REQUIRED ACTION ▸ Below are the entries; give again exactly the lines from the one mentioning "7 COAT: resist, thickness 150 nm" through the one mentioning "A: SiNx 53.2 / SiO2 10 / (same below)", inclusive.

RECORD EXTRACTS ▸
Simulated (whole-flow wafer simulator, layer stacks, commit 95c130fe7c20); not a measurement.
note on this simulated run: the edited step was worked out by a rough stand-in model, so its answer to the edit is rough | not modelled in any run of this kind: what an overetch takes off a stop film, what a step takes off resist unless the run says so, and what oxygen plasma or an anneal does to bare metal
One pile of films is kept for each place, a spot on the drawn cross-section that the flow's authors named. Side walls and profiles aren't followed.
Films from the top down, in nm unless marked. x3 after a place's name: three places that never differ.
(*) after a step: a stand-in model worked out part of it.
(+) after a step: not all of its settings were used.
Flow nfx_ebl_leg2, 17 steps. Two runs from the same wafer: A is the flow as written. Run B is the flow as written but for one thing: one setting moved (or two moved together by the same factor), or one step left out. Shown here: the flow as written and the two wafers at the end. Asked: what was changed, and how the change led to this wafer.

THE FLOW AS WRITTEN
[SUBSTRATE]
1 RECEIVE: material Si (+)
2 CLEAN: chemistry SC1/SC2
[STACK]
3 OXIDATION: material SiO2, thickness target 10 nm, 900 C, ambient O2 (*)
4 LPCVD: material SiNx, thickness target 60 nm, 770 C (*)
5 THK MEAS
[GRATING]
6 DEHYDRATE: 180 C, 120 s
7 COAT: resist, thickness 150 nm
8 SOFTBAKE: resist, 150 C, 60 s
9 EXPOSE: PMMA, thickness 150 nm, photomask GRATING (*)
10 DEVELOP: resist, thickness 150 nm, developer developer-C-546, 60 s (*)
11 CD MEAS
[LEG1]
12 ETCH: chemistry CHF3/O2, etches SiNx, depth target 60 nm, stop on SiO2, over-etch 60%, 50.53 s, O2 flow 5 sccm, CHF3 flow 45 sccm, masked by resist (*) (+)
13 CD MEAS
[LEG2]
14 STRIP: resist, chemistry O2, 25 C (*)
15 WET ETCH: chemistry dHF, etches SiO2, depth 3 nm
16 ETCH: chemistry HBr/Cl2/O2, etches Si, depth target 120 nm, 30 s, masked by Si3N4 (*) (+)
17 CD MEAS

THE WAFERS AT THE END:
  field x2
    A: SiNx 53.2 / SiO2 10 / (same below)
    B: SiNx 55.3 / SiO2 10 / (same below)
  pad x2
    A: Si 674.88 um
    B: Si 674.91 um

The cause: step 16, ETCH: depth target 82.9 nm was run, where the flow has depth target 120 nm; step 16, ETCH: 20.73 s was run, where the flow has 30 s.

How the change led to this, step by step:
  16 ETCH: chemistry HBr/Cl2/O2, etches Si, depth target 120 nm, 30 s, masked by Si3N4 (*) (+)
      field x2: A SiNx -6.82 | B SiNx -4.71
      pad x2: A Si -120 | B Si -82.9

WORKED SOLUTION ▸
7 COAT: resist, thickness 150 nm
8 SOFTBAKE: resist, 150 C, 60 s
9 EXPOSE: PMMA, thickness 150 nm, photomask GRATING (*)
10 DEVELOP: resist, thickness 150 nm, developer developer-C-546, 60 s (*)
11 CD MEAS
[LEG1]
12 ETCH: chemistry CHF3/O2, etches SiNx, depth target 60 nm, stop on SiO2, over-etch 60%, 50.53 s, O2 flow 5 sccm, CHF3 flow 45 sccm, masked by resist (*) (+)
13 CD MEAS
[LEG2]
14 STRIP: resist, chemistry O2, 25 C (*)
15 WET ETCH: chemistry dHF, etches SiO2, depth 3 nm
16 ETCH: chemistry HBr/Cl2/O2, etches Si, depth target 120 nm, 30 s, masked by Si3N4 (*) (+)
17 CD MEAS

THE WAFERS AT THE END:
  field x2
    A: SiNx 53.2 / SiO2 10 / (same below)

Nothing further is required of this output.